▸ DATA SHOWN:
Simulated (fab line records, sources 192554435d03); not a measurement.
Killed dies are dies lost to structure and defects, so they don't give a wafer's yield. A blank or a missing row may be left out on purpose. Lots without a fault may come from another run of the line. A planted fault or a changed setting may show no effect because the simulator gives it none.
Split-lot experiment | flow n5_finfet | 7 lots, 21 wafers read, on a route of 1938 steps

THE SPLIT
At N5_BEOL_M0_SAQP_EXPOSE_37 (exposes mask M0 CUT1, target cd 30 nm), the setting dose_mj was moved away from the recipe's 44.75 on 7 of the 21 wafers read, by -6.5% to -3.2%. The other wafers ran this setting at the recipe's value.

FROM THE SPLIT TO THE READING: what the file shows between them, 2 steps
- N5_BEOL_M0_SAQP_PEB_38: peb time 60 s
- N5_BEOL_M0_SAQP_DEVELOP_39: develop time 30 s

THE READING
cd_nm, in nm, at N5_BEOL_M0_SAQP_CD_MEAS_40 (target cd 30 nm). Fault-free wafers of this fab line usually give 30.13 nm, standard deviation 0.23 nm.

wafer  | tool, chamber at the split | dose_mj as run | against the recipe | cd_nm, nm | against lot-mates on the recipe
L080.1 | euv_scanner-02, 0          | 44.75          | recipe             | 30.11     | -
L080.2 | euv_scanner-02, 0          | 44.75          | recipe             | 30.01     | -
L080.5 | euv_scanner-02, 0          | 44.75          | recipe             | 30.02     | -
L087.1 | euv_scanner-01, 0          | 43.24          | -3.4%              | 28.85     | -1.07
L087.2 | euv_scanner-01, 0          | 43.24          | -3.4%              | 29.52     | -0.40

▸ WORK INSTRUCTION: The whole set of records needs to be written out exactly.

▸ RESPONSE AREA:
Simulated (fab line records, sources 192554435d03); not a measurement.
Killed dies are dies lost to structure and defects, so they don't give a wafer's yield. A blank or a missing row may be left out on purpose. Lots without a fault may come from another run of the line. A planted fault or a changed setting may show no effect because the simulator gives it none.
Split-lot experiment | flow n5_finfet | 7 lots, 21 wafers read, on a route of 1938 steps

THE SPLIT
At N5_BEOL_M0_SAQP_EXPOSE_37 (exposes mask M0 CUT1, target cd 30 nm), the setting dose_mj was moved away from the recipe's 44.75 on 7 of the 21 wafers read, by -6.5% to -3.2%. The other wafers ran this setting at the recipe's value.

FROM THE SPLIT TO THE READING: what the file shows between them, 2 steps
- N5_BEOL_M0_SAQP_PEB_38: peb time 60 s
- N5_BEOL_M0_SAQP_DEVELOP_39: develop time 30 s

THE READING
cd_nm, in nm, at N5_BEOL_M0_SAQP_CD_MEAS_40 (target cd 30 nm). Fault-free wafers of this fab line usually give 30.13 nm, standard deviation 0.23 nm.

wafer  | tool, chamber at the split | dose_mj as run | against the recipe | cd_nm, nm | against lot-mates on the recipe
L080.1 | euv_scanner-02, 0          | 44.75          | recipe             | 30.11     | -
L080.2 | euv_scanner-02, 0          | 44.75          | recipe             | 30.01     | -
L080.5 | euv_scanner-02, 0          | 44.75          | recipe             | 30.02     | -
L087.1 | euv_scanner-01, 0          | 43.24          | -3.4%              | 28.85     | -1.07
L087.2 | euv_scanner-01, 0          | 43.24          | -3.4%              | 29.52     | -0.40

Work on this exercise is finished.